**Action item:** All entries must be returned precisely as they appear.

**Given entries:**
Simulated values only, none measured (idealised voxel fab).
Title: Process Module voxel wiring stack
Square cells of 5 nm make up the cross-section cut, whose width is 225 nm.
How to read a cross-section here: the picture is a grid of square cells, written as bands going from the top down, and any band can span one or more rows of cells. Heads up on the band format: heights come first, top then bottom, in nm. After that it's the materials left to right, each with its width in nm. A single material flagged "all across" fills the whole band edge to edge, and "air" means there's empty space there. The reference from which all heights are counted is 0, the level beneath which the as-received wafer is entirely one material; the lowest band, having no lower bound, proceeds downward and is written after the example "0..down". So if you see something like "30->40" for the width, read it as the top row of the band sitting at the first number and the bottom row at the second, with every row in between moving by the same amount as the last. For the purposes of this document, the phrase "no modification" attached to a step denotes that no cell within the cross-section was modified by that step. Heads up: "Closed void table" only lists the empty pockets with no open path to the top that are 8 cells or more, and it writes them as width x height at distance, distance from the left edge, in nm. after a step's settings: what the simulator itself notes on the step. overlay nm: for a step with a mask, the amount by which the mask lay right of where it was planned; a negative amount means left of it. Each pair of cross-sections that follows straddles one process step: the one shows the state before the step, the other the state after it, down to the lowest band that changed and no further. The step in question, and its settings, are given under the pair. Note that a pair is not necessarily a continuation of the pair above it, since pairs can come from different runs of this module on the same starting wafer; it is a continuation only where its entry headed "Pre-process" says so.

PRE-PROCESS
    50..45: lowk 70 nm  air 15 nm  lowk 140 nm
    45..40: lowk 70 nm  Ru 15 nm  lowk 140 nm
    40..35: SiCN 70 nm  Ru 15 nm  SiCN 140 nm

**Written reply:**
Simulated values only, none measured (idealised voxel fab).
Title: Process Module voxel wiring stack
Square cells of 5 nm make up the cross-section cut, whose width is 225 nm.
How to read a cross-section here: the picture is a grid of square cells, written as bands going from the top down, and any band can span one or more rows of cells. Heads up on the band format: heights come first, top then bottom, in nm. After that it's the materials left to right, each with its width in nm. A single material flagged "all across" fills the whole band edge to edge, and "air" means there's empty space there. The reference from which all heights are counted is 0, the level beneath which the as-received wafer is entirely one material; the lowest band, having no lower bound, proceeds downward and is written after the example "0..down". So if you see something like "30->40" for the width, read it as the top row of the band sitting at the first number and the bottom row at the second, with every row in between moving by the same amount as the last. For the purposes of this document, the phrase "no modification" attached to a step denotes that no cell within the cross-section was modified by that step. Heads up: "Closed void table" only lists the empty pockets with no open path to the top that are 8 cells or more, and it writes them as width x height at distance, distance from the left edge, in nm. after a step's settings: what the simulator itself notes on the step. overlay nm: for a step with a mask, the amount by which the mask lay right of where it was planned; a negative amount means left of it. Each pair of cross-sections that follows straddles one process step: the one shows the state before the step, the other the state after it, down to the lowest band that changed and no further. The step in question, and its settings, are given under the pair. Note that a pair is not necessarily a continuation of the pair above it, since pairs can come from different runs of this module on the same starting wafer; it is a continuation only where its entry headed "Pre-process" says so.

PRE-PROCESS
    50..45: lowk 70 nm  air 15 nm  lowk 140 nm
    45..40: lowk 70 nm  Ru 15 nm  lowk 140 nm
    40..35: SiCN 70 nm  Ru 15 nm  SiCN 140 nm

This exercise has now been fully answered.